• Requirement: Take the data below and repeat it exactly.

• Extracted material:
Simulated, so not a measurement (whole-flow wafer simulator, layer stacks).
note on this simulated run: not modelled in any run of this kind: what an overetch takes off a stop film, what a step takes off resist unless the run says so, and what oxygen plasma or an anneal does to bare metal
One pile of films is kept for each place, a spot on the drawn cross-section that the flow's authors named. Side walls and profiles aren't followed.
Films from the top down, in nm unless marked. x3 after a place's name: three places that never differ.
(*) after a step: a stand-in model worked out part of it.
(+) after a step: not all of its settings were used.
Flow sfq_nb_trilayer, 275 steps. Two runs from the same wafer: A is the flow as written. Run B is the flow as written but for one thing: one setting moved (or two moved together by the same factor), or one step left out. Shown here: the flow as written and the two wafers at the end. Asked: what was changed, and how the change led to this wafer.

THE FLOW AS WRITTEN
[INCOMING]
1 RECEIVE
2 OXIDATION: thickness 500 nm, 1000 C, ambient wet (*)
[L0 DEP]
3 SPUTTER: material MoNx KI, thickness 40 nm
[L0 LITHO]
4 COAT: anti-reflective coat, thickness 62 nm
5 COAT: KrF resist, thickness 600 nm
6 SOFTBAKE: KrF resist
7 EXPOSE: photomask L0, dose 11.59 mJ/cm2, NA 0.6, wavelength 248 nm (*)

• Answer space:
Simulated, so not a measurement (whole-flow wafer simulator, layer stacks).
note on this simulated run: not modelled in any run of this kind: what an overetch takes off a stop film, what a step takes off resist unless the run says so, and what oxygen plasma or an anneal does to bare metal
One pile of films is kept for each place, a spot on the drawn cross-section that the flow's authors named. Side walls and profiles aren't followed.
Films from the top down, in nm unless marked. x3 after a place's name: three places that never differ.
(*) after a step: a stand-in model worked out part of it.
(+) after a step: not all of its settings were used.
Flow sfq_nb_trilayer, 275 steps. Two runs from the same wafer: A is the flow as written. Run B is the flow as written but for one thing: one setting moved (or two moved together by the same factor), or one step left out. Shown here: the flow as written and the two wafers at the end. Asked: what was changed, and how the change led to this wafer.

THE FLOW AS WRITTEN
[INCOMING]
1 RECEIVE
2 OXIDATION: thickness 500 nm, 1000 C, ambient wet (*)
[L0 DEP]
3 SPUTTER: material MoNx KI, thickness 40 nm
[L0 LITHO]
4 COAT: anti-reflective coat, thickness 62 nm
5 COAT: KrF resist, thickness 600 nm
6 SOFTBAKE: KrF resist
7 EXPOSE: photomask L0, dose 11.59 mJ/cm2, NA 0.6, wavelength 248 nm (*)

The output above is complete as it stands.